Set down exactly the entries below, beginning at their first line and ending at the line with "Its process: takes".

::::

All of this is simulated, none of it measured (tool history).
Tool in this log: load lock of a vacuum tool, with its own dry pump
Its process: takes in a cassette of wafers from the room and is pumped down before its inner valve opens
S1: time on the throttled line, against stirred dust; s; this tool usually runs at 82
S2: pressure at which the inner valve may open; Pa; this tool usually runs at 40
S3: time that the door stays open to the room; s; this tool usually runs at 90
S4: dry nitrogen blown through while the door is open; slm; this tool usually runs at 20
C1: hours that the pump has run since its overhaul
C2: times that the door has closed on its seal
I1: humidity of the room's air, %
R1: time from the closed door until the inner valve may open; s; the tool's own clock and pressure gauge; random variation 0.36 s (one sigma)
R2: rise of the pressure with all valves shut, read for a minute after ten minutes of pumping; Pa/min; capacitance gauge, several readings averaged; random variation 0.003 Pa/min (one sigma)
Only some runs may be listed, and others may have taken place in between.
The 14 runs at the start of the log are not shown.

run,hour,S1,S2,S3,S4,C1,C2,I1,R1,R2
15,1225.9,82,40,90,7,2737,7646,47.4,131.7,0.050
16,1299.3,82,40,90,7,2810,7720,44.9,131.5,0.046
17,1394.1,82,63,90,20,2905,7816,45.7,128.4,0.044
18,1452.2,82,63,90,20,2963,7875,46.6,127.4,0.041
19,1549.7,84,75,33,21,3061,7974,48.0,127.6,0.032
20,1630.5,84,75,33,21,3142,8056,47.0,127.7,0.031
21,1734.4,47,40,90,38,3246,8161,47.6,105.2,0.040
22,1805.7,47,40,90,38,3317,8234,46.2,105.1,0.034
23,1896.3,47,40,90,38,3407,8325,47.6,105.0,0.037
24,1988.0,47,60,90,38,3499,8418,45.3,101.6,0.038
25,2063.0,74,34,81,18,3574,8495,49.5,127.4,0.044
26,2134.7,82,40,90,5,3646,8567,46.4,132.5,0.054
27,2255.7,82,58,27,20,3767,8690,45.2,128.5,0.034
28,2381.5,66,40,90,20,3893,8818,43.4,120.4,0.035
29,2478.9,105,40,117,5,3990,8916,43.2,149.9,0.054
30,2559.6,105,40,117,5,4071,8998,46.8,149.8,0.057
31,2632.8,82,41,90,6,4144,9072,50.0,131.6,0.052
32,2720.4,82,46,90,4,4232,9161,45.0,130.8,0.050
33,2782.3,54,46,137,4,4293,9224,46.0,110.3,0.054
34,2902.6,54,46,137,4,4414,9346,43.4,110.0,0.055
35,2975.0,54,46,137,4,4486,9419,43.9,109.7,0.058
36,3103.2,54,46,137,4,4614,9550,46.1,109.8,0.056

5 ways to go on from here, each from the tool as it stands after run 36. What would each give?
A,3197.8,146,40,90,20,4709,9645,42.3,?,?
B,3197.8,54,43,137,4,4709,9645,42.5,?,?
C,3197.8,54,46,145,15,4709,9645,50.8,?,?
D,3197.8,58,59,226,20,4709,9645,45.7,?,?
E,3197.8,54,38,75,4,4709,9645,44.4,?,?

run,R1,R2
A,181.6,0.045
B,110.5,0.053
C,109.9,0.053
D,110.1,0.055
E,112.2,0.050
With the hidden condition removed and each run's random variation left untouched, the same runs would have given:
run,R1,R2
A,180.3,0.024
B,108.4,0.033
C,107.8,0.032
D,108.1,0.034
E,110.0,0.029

::::

*Answer area*.
All of this is simulated, none of it measured (tool history).
Tool in this log: load lock of a vacuum tool, with its own dry pump
Its process: takes in a cassette of wafers from the room and is pumped down before its inner valve opens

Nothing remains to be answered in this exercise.